:: DATASET ::

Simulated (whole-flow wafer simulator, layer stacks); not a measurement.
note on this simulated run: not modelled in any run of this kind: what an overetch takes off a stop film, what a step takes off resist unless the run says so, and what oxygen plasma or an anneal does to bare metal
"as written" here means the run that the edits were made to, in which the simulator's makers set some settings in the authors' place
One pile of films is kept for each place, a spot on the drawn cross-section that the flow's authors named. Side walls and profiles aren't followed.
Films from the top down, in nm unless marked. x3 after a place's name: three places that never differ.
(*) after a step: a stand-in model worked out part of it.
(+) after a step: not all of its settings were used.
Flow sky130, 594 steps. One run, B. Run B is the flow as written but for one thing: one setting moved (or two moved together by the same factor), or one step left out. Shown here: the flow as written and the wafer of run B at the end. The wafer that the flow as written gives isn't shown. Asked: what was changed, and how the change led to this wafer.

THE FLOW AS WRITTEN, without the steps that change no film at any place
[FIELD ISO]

:::

REQUIREMENT> The first line of the entries above and every line after it, up to and including the line with "(+) after a", should be set down exactly.

SOLUTION>
Simulated (whole-flow wafer simulator, layer stacks); not a measurement.
note on this simulated run: not modelled in any run of this kind: what an overetch takes off a stop film, what a step takes off resist unless the run says so, and what oxygen plasma or an anneal does to bare metal
"as written" here means the run that the edits were made to, in which the simulator's makers set some settings in the authors' place
One pile of films is kept for each place, a spot on the drawn cross-section that the flow's authors named. Side walls and profiles aren't followed.
Films from the top down, in nm unless marked. x3 after a place's name: three places that never differ.
(*) after a step: a stand-in model worked out part of it.
(+) after a step: not all of its settings were used.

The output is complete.